>>>>>
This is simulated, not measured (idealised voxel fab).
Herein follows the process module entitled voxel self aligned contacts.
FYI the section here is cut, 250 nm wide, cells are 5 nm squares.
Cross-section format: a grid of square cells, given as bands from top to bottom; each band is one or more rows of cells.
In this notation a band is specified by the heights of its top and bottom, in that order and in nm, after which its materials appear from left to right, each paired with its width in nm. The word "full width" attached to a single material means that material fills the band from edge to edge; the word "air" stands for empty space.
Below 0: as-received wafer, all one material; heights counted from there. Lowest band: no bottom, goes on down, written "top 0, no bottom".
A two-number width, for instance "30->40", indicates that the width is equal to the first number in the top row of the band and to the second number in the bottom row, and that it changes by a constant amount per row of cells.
<<<<<

__TASK ITEM__
Whatever appears in the lines above should be copied exactly.

__RESPONSE__
This is simulated, not measured (idealised voxel fab).
Herein follows the process module entitled voxel self aligned contacts.
FYI the section here is cut, 250 nm wide, cells are 5 nm squares.
Cross-section format: a grid of square cells, given as bands from top to bottom; each band is one or more rows of cells.
In this notation a band is specified by the heights of its top and bottom, in that order and in nm, after which its materials appear from left to right, each paired with its width in nm. The word "full width" attached to a single material means that material fills the band from edge to edge; the word "air" stands for empty space.
Below 0: as-received wafer, all one material; heights counted from there. Lowest band: no bottom, goes on down, written "top 0, no bottom".
A two-number width, for instance "30->40", indicates that the width is equal to the first number in the top row of the band and to the second number in the bottom row, and that it changes by a constant amount per row of cells.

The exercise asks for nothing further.